**REQUIREMENT:** Could you restate the data word for word?

-------- LISTED ENTRIES
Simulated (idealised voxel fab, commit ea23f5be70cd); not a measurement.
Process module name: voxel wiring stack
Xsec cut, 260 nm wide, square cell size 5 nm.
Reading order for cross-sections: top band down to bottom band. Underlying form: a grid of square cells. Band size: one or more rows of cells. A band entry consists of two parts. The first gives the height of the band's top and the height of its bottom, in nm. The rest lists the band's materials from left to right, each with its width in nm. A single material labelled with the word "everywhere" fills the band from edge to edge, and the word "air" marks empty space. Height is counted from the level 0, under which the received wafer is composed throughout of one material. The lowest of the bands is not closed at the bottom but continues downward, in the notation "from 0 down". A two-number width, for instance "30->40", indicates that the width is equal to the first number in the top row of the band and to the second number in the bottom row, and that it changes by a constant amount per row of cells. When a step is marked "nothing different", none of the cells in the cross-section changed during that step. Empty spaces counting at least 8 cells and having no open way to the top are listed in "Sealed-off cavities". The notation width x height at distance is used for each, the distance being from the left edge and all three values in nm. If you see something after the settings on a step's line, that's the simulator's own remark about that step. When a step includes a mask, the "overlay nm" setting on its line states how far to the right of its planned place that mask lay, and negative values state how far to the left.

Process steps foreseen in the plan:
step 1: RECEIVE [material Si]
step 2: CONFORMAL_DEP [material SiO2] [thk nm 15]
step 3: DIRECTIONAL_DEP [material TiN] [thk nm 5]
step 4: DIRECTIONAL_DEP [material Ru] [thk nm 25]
----------------

**PROBLEM SOLUTION:**
Simulated (idealised voxel fab, commit ea23f5be70cd); not a measurement.
Process module name: voxel wiring stack
Xsec cut, 260 nm wide, square cell size 5 nm.
Reading order for cross-sections: top band down to bottom band. Underlying form: a grid of square cells. Band size: one or more rows of cells. A band entry consists of two parts. The first gives the height of the band's top and the height of its bottom, in nm. The rest lists the band's materials from left to right, each with its width in nm. A single material labelled with the word "everywhere" fills the band from edge to edge, and the word "air" marks empty space. Height is counted from the level 0, under which the received wafer is composed throughout of one material. The lowest of the bands is not closed at the bottom but continues downward, in the notation "from 0 down". A two-number width, for instance "30->40", indicates that the width is equal to the first number in the top row of the band and to the second number in the bottom row, and that it changes by a constant amount per row of cells. When a step is marked "nothing different", none of the cells in the cross-section changed during that step. Empty spaces counting at least 8 cells and having no open way to the top are listed in "Sealed-off cavities". The notation width x height at distance is used for each, the distance being from the left edge and all three values in nm. If you see something after the settings on a step's line, that's the simulator's own remark about that step. When a step includes a mask, the "overlay nm" setting on its line states how far to the right of its planned place that mask lay, and negative values state how far to the left.

Process steps foreseen in the plan:
step 1: RECEIVE [material Si]
step 2: CONFORMAL_DEP [material SiO2] [thk nm 15]
step 3: DIRECTIONAL_DEP [material TiN] [thk nm 5]
step 4: DIRECTIONAL_DEP [material Ru] [thk nm 25]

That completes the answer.